**WORK INSTRUCTION**
All of the records must be repeated exactly.

::::::::::

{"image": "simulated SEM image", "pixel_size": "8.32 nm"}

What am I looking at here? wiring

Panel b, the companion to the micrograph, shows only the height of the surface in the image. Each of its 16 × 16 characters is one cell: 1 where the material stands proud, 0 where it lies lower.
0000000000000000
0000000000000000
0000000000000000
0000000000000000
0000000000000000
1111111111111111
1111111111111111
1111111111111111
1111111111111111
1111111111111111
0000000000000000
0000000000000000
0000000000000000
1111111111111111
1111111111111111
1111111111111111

::::::::::

**WRITTEN SOLUTION**
{"image": "simulated SEM image", "pixel_size": "8.32 nm"}

What am I looking at here? wiring

Panel b, the companion to the micrograph, shows only the height of the surface in the image. Each of its 16 × 16 characters is one cell: 1 where the material stands proud, 0 where it lies lower.
0000000000000000
0000000000000000
0000000000000000
0000000000000000
0000000000000000
1111111111111111
1111111111111111
1111111111111111
1111111111111111
1111111111111111
0000000000000000
0000000000000000
0000000000000000
1111111111111111
1111111111111111
1111111111111111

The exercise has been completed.